Required action: This exercise needs the complete data reproduced exactly.

★ ★ ★ ★ ★ ★ ★
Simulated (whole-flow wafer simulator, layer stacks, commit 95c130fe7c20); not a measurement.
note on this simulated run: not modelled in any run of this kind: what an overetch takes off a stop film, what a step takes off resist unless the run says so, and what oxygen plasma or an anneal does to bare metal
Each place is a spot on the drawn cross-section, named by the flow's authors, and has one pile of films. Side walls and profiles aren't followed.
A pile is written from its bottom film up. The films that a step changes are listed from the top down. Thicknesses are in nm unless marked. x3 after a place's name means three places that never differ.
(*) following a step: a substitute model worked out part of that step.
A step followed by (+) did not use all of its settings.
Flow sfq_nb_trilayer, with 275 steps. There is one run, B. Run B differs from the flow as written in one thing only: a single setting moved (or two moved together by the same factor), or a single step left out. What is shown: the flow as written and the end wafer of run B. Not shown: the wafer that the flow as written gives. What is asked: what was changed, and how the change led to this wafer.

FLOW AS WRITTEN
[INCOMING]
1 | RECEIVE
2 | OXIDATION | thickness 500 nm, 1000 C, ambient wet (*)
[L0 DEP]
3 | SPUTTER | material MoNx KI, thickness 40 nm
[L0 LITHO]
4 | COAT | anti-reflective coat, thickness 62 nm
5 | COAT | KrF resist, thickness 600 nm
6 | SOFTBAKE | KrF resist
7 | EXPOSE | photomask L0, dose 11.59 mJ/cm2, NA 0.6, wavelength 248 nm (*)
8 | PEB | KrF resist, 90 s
★ ★ ★ ★ ★ ★ ★

Expected answer:
Simulated (whole-flow wafer simulator, layer stacks, commit 95c130fe7c20); not a measurement.
note on this simulated run: not modelled in any run of this kind: what an overetch takes off a stop film, what a step takes off resist unless the run says so, and what oxygen plasma or an anneal does to bare metal
Each place is a spot on the drawn cross-section, named by the flow's authors, and has one pile of films. Side walls and profiles aren't followed.
A pile is written from its bottom film up. The films that a step changes are listed from the top down. Thicknesses are in nm unless marked. x3 after a place's name means three places that never differ.
(*) following a step: a substitute model worked out part of that step.
A step followed by (+) did not use all of its settings.
Flow sfq_nb_trilayer, with 275 steps. There is one run, B. Run B differs from the flow as written in one thing only: a single setting moved (or two moved together by the same factor), or a single step left out. What is shown: the flow as written and the end wafer of run B. Not shown: the wafer that the flow as written gives. What is asked: what was changed, and how the change led to this wafer.

FLOW AS WRITTEN
[INCOMING]
1 | RECEIVE
2 | OXIDATION | thickness 500 nm, 1000 C, ambient wet (*)
[L0 DEP]
3 | SPUTTER | material MoNx KI, thickness 40 nm
[L0 LITHO]
4 | COAT | anti-reflective coat, thickness 62 nm
5 | COAT | KrF resist, thickness 600 nm
6 | SOFTBAKE | KrF resist
7 | EXPOSE | photomask L0, dose 11.59 mJ/cm2, NA 0.6, wavelength 248 nm (*)
8 | PEB | KrF resist, 90 s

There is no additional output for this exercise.